§ **DATA**
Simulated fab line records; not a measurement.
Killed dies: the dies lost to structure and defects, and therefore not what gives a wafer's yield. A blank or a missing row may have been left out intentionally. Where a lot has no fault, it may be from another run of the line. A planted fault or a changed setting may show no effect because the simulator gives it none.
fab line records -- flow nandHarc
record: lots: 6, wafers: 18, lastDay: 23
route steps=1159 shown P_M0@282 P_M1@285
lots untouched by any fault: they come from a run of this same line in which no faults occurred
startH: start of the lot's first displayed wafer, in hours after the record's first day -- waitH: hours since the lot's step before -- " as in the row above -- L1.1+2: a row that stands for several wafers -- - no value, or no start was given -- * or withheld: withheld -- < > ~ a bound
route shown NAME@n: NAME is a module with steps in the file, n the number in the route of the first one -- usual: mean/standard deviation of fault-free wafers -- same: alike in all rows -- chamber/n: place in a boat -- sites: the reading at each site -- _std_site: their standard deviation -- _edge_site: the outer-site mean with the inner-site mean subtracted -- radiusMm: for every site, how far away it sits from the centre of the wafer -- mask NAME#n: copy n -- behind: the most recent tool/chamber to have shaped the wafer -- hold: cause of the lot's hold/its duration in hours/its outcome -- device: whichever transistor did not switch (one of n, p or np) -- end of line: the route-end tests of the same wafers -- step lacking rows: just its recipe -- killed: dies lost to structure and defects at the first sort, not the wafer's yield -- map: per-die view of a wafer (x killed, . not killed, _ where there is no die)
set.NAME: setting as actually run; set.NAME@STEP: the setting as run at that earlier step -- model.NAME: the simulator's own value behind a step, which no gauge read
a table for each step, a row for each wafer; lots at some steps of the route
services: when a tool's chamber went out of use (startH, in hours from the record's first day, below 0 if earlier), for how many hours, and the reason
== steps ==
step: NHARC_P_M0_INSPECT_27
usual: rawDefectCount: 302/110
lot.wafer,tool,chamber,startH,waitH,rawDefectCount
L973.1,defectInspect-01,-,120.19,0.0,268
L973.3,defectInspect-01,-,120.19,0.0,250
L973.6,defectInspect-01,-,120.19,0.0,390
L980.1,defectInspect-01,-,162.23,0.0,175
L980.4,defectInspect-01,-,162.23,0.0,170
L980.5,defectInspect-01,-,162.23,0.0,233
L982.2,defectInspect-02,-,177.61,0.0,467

§ **WORK INSTRUCTION**
Write out the material above exactly, please, from its first line up to and including the line where "fab line records -- flow nandHarc" appears, and stop there.

§ **WORKED SOLUTION**
Simulated fab line records; not a measurement.
Killed dies: the dies lost to structure and defects, and therefore not what gives a wafer's yield. A blank or a missing row may have been left out intentionally. Where a lot has no fault, it may be from another run of the line. A planted fault or a changed setting may show no effect because the simulator gives it none.
fab line records -- flow nandHarc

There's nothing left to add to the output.